____________

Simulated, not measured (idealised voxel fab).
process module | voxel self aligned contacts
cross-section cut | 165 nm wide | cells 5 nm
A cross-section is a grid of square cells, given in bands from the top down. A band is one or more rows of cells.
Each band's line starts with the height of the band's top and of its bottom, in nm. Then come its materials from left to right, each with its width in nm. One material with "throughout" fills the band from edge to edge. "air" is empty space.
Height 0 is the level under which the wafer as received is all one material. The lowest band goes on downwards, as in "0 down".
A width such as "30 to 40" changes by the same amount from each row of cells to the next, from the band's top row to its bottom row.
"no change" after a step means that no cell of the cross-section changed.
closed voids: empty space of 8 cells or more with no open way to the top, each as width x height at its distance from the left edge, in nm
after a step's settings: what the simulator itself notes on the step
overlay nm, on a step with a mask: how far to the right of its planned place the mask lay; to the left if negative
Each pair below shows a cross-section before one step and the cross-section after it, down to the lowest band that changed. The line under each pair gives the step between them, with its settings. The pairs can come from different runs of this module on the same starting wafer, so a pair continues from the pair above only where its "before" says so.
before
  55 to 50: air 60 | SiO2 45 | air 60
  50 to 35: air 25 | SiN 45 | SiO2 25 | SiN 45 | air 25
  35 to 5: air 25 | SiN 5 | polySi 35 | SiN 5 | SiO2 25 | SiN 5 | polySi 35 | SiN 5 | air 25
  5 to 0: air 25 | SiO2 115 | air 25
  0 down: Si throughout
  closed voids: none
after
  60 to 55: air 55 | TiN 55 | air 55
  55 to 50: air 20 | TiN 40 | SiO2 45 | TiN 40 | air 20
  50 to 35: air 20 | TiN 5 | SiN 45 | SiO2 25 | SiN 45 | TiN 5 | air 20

____________

ASSIGNMENT: The full set of entries should be copied out exactly as given.

RESPONSE:
Simulated, not measured (idealised voxel fab).
process module | voxel self aligned contacts
cross-section cut | 165 nm wide | cells 5 nm
A cross-section is a grid of square cells, given in bands from the top down. A band is one or more rows of cells.
Each band's line starts with the height of the band's top and of its bottom, in nm. Then come its materials from left to right, each with its width in nm. One material with "throughout" fills the band from edge to edge. "air" is empty space.
Height 0 is the level under which the wafer as received is all one material. The lowest band goes on downwards, as in "0 down".
A width such as "30 to 40" changes by the same amount from each row of cells to the next, from the band's top row to its bottom row.
"no change" after a step means that no cell of the cross-section changed.
closed voids: empty space of 8 cells or more with no open way to the top, each as width x height at its distance from the left edge, in nm
after a step's settings: what the simulator itself notes on the step
overlay nm, on a step with a mask: how far to the right of its planned place the mask lay; to the left if negative
Each pair below shows a cross-section before one step and the cross-section after it, down to the lowest band that changed. The line under each pair gives the step between them, with its settings. The pairs can come from different runs of this module on the same starting wafer, so a pair continues from the pair above only where its "before" says so.
before
  55 to 50: air 60 | SiO2 45 | air 60
  50 to 35: air 25 | SiN 45 | SiO2 25 | SiN 45 | air 25
  35 to 5: air 25 | SiN 5 | polySi 35 | SiN 5 | SiO2 25 | SiN 5 | polySi 35 | SiN 5 | air 25
  5 to 0: air 25 | SiO2 115 | air 25
  0 down: Si throughout
  closed voids: none
after
  60 to 55: air 55 | TiN 55 | air 55
  55 to 50: air 20 | TiN 40 | SiO2 45 | TiN 40 | air 20
  50 to 35: air 20 | TiN 5 | SiN 45 | SiO2 25 | SiN 45 | TiN 5 | air 20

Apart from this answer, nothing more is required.